ASSIGNED TASK
Go from the first line below to the one with "What this tool" and print each line exactly.

SOURCE INFORMATION
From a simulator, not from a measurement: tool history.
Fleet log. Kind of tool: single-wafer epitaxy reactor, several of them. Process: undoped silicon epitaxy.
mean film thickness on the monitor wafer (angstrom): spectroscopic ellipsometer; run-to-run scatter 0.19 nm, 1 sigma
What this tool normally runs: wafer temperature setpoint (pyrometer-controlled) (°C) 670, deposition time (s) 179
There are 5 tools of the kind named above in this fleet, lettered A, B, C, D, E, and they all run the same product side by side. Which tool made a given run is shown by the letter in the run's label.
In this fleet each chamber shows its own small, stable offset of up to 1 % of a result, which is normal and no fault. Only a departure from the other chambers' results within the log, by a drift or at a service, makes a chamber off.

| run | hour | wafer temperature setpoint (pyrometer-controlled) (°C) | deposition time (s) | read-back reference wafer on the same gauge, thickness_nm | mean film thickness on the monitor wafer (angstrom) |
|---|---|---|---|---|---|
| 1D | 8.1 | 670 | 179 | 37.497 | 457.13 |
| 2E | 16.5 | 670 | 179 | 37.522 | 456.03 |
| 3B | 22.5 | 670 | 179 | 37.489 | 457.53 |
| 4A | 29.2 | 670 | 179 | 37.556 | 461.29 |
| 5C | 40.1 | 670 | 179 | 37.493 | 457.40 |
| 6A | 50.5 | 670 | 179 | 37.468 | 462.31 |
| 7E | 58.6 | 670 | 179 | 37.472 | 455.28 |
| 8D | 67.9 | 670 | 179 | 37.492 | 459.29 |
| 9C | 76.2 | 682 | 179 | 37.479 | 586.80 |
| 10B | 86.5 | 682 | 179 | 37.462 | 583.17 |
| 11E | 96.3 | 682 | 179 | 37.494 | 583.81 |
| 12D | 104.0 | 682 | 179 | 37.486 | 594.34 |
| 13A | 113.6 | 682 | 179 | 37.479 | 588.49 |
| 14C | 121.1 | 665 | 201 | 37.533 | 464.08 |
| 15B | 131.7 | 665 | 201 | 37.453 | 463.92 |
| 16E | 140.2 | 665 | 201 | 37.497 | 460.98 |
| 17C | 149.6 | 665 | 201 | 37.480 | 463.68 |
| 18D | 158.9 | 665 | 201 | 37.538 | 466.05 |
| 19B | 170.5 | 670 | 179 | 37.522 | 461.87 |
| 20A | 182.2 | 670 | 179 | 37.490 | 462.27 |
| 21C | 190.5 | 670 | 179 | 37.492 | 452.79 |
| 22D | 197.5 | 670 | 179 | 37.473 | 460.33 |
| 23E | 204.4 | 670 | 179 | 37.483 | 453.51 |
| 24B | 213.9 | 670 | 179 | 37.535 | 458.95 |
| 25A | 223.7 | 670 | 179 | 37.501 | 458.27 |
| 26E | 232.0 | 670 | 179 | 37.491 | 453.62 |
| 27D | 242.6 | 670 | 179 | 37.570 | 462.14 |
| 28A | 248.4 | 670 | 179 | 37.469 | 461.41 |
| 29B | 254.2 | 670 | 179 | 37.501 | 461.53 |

TASK ANSWER
From a simulator, not from a measurement: tool history.
Fleet log. Kind of tool: single-wafer epitaxy reactor, several of them. Process: undoped silicon epitaxy.
mean film thickness on the monitor wafer (angstrom): spectroscopic ellipsometer; run-to-run scatter 0.19 nm, 1 sigma
What this tool normally runs: wafer temperature setpoint (pyrometer-controlled) (°C) 670, deposition time (s) 179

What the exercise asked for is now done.